» Dataset content
Start of Block

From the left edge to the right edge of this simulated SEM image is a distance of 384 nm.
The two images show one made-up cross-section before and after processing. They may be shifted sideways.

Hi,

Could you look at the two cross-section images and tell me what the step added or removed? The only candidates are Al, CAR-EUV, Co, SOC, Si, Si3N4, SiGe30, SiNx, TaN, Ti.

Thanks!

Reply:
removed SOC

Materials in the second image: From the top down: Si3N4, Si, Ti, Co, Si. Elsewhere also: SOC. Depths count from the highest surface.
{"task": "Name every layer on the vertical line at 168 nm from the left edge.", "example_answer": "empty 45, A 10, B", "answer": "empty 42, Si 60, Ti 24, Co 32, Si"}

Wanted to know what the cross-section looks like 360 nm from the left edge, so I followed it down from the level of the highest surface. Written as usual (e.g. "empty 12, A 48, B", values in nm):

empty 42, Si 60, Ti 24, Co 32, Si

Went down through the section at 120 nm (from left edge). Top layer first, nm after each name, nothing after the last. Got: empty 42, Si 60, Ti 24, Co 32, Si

End of Block

» Work instruction
Exactly as written above, copy every line.

» Exercise solution
From the left edge to the right edge of this simulated SEM image is a distance of 384 nm.
The two images show one made-up cross-section before and after processing. They may be shifted sideways.

Hi,

Could you look at the two cross-section images and tell me what the step added or removed? The only candidates are Al, CAR-EUV, Co, SOC, Si, Si3N4, SiGe30, SiNx, TaN, Ti.

Thanks!

Reply:
removed SOC

Materials in the second image: From the top down: Si3N4, Si, Ti, Co, Si. Elsewhere also: SOC. Depths count from the highest surface.
{"task": "Name every layer on the vertical line at 168 nm from the left edge.", "example_answer": "empty 45, A 10, B", "answer": "empty 42, Si 60, Ti 24, Co 32, Si"}

Wanted to know what the cross-section looks like 360 nm from the left edge, so I followed it down from the level of the highest surface. Written as usual (e.g. "empty 12, A 48, B", values in nm):

empty 42, Si 60, Ti 24, Co 32, Si

Went down through the section at 120 nm (from left edge). Top layer first, nm after each name, nothing after the last. Got: empty 42, Si 60, Ti 24, Co 32, Si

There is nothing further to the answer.